__Required action__
From the first line to the last, write out the records exactly.

__Extracted records__
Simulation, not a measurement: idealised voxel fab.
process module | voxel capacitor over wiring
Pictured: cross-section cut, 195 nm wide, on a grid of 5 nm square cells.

__Exercise output__
Simulation, not a measurement: idealised voxel fab.
process module | voxel capacitor over wiring
Pictured: cross-section cut, 195 nm wide, on a grid of 5 nm square cells.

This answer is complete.